### Supplied information

******************************

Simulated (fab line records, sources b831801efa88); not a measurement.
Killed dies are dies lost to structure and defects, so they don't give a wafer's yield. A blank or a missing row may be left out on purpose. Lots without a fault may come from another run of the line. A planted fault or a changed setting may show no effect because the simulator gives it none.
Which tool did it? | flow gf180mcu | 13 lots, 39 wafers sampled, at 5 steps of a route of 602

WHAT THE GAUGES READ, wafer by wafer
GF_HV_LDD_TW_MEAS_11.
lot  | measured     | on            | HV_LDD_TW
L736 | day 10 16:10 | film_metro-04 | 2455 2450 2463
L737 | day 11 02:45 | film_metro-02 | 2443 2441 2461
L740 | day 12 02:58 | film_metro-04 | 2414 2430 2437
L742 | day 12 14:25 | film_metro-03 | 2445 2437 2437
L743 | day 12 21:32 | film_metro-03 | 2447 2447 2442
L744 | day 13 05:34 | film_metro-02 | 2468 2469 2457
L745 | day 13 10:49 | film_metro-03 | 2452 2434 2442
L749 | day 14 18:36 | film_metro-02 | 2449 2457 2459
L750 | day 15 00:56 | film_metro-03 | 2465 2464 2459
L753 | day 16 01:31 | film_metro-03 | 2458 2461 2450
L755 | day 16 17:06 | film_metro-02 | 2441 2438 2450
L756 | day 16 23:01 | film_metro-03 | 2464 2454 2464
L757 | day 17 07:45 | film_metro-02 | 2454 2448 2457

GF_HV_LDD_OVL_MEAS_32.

******************************

### Work task
Using the records above, copy word for word the line with "L749 | day 14", the line with "L757 | day 17", and every line between them.

### Your solution
L749 | day 14 18:36 | film_metro-02 | 2449 2457 2459
L750 | day 15 00:56 | film_metro-03 | 2465 2464 2459
L753 | day 16 01:31 | film_metro-03 | 2458 2461 2450
L755 | day 16 17:06 | film_metro-02 | 2441 2438 2450
L756 | day 16 23:01 | film_metro-03 | 2464 2454 2464
L757 | day 17 07:45 | film_metro-02 | 2454 2448 2457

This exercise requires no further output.